● **Dataset extract**
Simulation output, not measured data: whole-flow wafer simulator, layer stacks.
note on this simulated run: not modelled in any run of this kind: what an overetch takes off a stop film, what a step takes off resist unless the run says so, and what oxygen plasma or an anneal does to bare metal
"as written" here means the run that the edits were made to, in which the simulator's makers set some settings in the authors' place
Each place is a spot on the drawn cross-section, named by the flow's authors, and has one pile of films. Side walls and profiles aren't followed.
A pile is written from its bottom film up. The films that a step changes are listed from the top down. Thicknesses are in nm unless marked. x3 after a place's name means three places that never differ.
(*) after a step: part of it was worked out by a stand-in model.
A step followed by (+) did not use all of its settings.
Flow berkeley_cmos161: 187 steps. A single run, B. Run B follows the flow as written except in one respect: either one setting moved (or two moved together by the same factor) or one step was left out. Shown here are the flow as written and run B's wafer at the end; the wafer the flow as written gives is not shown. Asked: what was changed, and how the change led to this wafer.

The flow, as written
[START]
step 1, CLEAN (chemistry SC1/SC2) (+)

● **Activity**
Each line shown above must be repeated exactly.

● **Exercise solution**
Simulation output, not measured data: whole-flow wafer simulator, layer stacks.
note on this simulated run: not modelled in any run of this kind: what an overetch takes off a stop film, what a step takes off resist unless the run says so, and what oxygen plasma or an anneal does to bare metal
"as written" here means the run that the edits were made to, in which the simulator's makers set some settings in the authors' place
Each place is a spot on the drawn cross-section, named by the flow's authors, and has one pile of films. Side walls and profiles aren't followed.
A pile is written from its bottom film up. The films that a step changes are listed from the top down. Thicknesses are in nm unless marked. x3 after a place's name means three places that never differ.
(*) after a step: part of it was worked out by a stand-in model.
A step followed by (+) did not use all of its settings.
Flow berkeley_cmos161: 187 steps. A single run, B. Run B follows the flow as written except in one respect: either one setting moved (or two moved together by the same factor) or one step was left out. Shown here are the flow as written and run B's wafer at the end; the wafer the flow as written gives is not shown. Asked: what was changed, and how the change led to this wafer.

The flow, as written
[START]
step 1, CLEAN (chemistry SC1/SC2) (+)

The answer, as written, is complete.